******************************

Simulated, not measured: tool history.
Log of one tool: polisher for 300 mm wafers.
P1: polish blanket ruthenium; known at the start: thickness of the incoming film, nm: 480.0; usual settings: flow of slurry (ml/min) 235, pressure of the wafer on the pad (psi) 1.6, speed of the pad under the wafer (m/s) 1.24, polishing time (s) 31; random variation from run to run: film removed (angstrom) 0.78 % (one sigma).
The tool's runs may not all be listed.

******************************

Work instruction:
Print the listing exactly. Every line must match.

Answer space:
Simulated, not measured: tool history.
Log of one tool: polisher for 300 mm wafers.
P1: polish blanket ruthenium; known at the start: thickness of the incoming film, nm: 480.0; usual settings: flow of slurry (ml/min) 235, pressure of the wafer on the pad (psi) 1.6, speed of the pad under the wafer (m/s) 1.24, polishing time (s) 31; random variation from run to run: film removed (angstrom) 0.78 % (one sigma).
The tool's runs may not all be listed.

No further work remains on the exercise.